#### WORK REQUEST
In the records below, find the line that contains "Across 9 wafers" and the line that contains "L294, L296, L302". Set down exactly those lines and every line between them, and nothing more.

#### DATA EXTRACTS
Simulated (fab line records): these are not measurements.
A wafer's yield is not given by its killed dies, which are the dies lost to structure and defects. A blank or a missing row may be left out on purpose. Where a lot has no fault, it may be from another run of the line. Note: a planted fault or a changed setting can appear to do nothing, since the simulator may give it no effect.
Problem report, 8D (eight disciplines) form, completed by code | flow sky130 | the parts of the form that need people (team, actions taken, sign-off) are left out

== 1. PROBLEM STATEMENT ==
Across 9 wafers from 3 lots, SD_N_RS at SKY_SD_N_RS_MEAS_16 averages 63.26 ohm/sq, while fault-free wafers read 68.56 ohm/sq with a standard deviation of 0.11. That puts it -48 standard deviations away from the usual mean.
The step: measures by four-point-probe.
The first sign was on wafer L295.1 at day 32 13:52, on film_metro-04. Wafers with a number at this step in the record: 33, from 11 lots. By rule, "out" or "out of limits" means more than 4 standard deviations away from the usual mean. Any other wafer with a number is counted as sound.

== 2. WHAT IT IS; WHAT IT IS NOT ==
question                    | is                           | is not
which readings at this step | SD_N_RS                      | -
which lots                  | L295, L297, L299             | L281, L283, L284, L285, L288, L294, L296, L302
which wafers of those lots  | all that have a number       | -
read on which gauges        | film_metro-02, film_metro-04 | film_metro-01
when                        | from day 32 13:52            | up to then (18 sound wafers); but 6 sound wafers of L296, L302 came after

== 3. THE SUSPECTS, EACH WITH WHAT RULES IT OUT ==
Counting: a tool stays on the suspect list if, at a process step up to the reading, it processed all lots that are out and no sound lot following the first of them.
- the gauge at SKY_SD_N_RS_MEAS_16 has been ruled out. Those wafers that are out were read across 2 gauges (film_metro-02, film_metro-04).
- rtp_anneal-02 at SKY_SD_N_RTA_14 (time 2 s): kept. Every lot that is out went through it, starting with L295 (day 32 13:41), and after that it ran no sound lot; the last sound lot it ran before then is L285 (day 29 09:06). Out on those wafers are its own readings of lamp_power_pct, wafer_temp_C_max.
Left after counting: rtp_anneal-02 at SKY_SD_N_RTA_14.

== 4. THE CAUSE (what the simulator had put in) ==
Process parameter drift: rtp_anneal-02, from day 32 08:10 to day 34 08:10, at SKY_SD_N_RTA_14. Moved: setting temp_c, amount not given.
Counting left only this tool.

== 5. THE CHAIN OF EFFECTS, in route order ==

#### RESPONSE
Across 9 wafers from 3 lots, SD_N_RS at SKY_SD_N_RS_MEAS_16 averages 63.26 ohm/sq, while fault-free wafers read 68.56 ohm/sq with a standard deviation of 0.11. That puts it -48 standard deviations away from the usual mean.
The step: measures by four-point-probe.
The first sign was on wafer L295.1 at day 32 13:52, on film_metro-04. Wafers with a number at this step in the record: 33, from 11 lots. By rule, "out" or "out of limits" means more than 4 standard deviations away from the usual mean. Any other wafer with a number is counted as sound.

== 2. WHAT IT IS; WHAT IT IS NOT ==
question                    | is                           | is not
which readings at this step | SD_N_RS                      | -
which lots                  | L295, L297, L299             | L281, L283, L284, L285, L288, L294, L296, L302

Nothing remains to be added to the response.